Would you please write out each entry precisely as given?

Segment Open
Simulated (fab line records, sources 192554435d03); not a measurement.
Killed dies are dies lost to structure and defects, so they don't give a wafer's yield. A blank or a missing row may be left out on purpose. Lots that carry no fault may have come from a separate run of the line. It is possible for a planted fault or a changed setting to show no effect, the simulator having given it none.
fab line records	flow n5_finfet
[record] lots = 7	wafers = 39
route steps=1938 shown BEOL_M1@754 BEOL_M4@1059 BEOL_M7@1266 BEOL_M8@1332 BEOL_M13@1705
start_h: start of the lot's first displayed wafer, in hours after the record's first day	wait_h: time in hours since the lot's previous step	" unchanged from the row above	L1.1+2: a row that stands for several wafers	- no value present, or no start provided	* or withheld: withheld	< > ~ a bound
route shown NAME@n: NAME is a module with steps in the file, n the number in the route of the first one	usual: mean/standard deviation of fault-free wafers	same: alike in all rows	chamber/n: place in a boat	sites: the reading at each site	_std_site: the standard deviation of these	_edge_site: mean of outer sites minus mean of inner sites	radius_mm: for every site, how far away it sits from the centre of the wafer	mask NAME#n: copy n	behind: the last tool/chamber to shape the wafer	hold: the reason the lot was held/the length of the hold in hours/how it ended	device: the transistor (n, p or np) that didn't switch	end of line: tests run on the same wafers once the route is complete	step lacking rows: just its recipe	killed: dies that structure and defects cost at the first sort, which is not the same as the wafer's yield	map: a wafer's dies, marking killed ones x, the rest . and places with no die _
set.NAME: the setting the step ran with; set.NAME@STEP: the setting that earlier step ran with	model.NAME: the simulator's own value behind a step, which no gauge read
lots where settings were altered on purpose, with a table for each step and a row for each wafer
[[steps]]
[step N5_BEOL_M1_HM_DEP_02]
Segment Closed

▶ [ANSWER BOX]:
Simulated (fab line records, sources 192554435d03); not a measurement.
Killed dies are dies lost to structure and defects, so they don't give a wafer's yield. A blank or a missing row may be left out on purpose. Lots that carry no fault may have come from a separate run of the line. It is possible for a planted fault or a changed setting to show no effect, the simulator having given it none.
fab line records	flow n5_finfet
[record] lots = 7	wafers = 39
route steps=1938 shown BEOL_M1@754 BEOL_M4@1059 BEOL_M7@1266 BEOL_M8@1332 BEOL_M13@1705
start_h: start of the lot's first displayed wafer, in hours after the record's first day	wait_h: time in hours since the lot's previous step	" unchanged from the row above	L1.1+2: a row that stands for several wafers	- no value present, or no start provided	* or withheld: withheld	< > ~ a bound
route shown NAME@n: NAME is a module with steps in the file, n the number in the route of the first one	usual: mean/standard deviation of fault-free wafers	same: alike in all rows	chamber/n: place in a boat	sites: the reading at each site	_std_site: the standard deviation of these	_edge_site: mean of outer sites minus mean of inner sites	radius_mm: for every site, how far away it sits from the centre of the wafer	mask NAME#n: copy n	behind: the last tool/chamber to shape the wafer	hold: the reason the lot was held/the length of the hold in hours/how it ended	device: the transistor (n, p or np) that didn't switch	end of line: tests run on the same wafers once the route is complete	step lacking rows: just its recipe	killed: dies that structure and defects cost at the first sort, which is not the same as the wafer's yield	map: a wafer's dies, marking killed ones x, the rest . and places with no die _
set.NAME: the setting the step ran with; set.NAME@STEP: the setting that earlier step ran with	model.NAME: the simulator's own value behind a step, which no gauge read
lots where settings were altered on purpose, with a table for each step and a row for each wafer
[[steps]]
[step N5_BEOL_M1_HM_DEP_02]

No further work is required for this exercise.